-- ASSIGNMENT --
Go through the data line by line from the top, retyping each exactly, and end with the line that contains "10: SELECTIVE_ETCH [etch".

-- DATA TO EXAMINE --
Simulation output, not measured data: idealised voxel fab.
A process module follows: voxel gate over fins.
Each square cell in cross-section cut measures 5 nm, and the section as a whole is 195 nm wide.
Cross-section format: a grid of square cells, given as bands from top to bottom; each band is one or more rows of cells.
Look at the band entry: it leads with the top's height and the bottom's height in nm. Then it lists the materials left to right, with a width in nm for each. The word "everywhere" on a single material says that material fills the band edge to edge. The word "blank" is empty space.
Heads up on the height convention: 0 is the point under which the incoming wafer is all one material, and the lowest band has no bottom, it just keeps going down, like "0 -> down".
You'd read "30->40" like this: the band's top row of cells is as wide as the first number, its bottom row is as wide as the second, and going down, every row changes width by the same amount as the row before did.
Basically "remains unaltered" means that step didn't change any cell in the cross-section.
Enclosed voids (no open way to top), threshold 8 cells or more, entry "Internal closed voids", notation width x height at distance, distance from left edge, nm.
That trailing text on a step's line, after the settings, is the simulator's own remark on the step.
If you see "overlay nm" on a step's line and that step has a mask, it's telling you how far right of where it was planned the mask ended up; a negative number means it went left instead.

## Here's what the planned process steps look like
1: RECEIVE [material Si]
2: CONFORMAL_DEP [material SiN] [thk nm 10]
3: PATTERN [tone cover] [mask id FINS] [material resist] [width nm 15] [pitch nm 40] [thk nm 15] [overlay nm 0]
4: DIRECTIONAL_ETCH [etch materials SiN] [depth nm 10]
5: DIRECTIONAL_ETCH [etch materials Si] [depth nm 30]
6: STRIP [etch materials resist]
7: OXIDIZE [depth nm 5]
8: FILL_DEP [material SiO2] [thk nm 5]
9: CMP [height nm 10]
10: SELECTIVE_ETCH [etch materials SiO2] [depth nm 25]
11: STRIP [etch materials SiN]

-- RESULT --
Simulation output, not measured data: idealised voxel fab.
A process module follows: voxel gate over fins.
Each square cell in cross-section cut measures 5 nm, and the section as a whole is 195 nm wide.
Cross-section format: a grid of square cells, given as bands from top to bottom; each band is one or more rows of cells.
Look at the band entry: it leads with the top's height and the bottom's height in nm. Then it lists the materials left to right, with a width in nm for each. The word "everywhere" on a single material says that material fills the band edge to edge. The word "blank" is empty space.
Heads up on the height convention: 0 is the point under which the incoming wafer is all one material, and the lowest band has no bottom, it just keeps going down, like "0 -> down".
You'd read "30->40" like this: the band's top row of cells is as wide as the first number, its bottom row is as wide as the second, and going down, every row changes width by the same amount as the row before did.
Basically "remains unaltered" means that step didn't change any cell in the cross-section.
Enclosed voids (no open way to top), threshold 8 cells or more, entry "Internal closed voids", notation width x height at distance, distance from left edge, nm.
That trailing text on a step's line, after the settings, is the simulator's own remark on the step.
If you see "overlay nm" on a step's line and that step has a mask, it's telling you how far right of where it was planned the mask ended up; a negative number means it went left instead.

## Here's what the planned process steps look like
1: RECEIVE [material Si]
2: CONFORMAL_DEP [material SiN] [thk nm 10]
3: PATTERN [tone cover] [mask id FINS] [material resist] [width nm 15] [pitch nm 40] [thk nm 15] [overlay nm 0]
4: DIRECTIONAL_ETCH [etch materials SiN] [depth nm 10]
5: DIRECTIONAL_ETCH [etch materials Si] [depth nm 30]
6: STRIP [etch materials resist]
7: OXIDIZE [depth nm 5]
8: FILL_DEP [material SiO2] [thk nm 5]
9: CMP [height nm 10]
10: SELECTIVE_ETCH [etch materials SiO2] [depth nm 25]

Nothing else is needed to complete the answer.